__DATASET CONTENT__:
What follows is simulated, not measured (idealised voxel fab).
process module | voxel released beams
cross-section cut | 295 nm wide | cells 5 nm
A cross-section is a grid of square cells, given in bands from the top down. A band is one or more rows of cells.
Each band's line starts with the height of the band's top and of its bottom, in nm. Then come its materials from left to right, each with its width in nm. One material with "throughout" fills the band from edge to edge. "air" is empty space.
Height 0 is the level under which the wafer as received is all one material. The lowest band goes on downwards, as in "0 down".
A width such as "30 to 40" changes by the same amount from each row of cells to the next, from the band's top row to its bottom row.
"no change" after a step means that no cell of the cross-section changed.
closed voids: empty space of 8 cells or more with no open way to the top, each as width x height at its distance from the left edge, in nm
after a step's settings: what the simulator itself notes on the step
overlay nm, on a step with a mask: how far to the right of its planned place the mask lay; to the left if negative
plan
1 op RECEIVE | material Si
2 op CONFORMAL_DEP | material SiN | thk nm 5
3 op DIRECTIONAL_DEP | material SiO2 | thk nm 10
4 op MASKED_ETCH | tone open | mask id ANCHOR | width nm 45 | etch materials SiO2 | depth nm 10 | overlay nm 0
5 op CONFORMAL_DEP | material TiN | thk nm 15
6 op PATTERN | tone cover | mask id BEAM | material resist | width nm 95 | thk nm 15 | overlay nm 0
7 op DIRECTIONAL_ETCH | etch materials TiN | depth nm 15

__ASSIGNED TASK__: Working from the material above, retype exactly the lines from the one with "4 op MASKED_ETCH" through the one with "6 op PATTERN", both included, and only those lines.

__WRITTEN SOLUTION__:
4 op MASKED_ETCH | tone open | mask id ANCHOR | width nm 45 | etch materials SiO2 | depth nm 10 | overlay nm 0
5 op CONFORMAL_DEP | material TiN | thk nm 15
6 op PATTERN | tone cover | mask id BEAM | material resist | width nm 95 | thk nm 15 | overlay nm 0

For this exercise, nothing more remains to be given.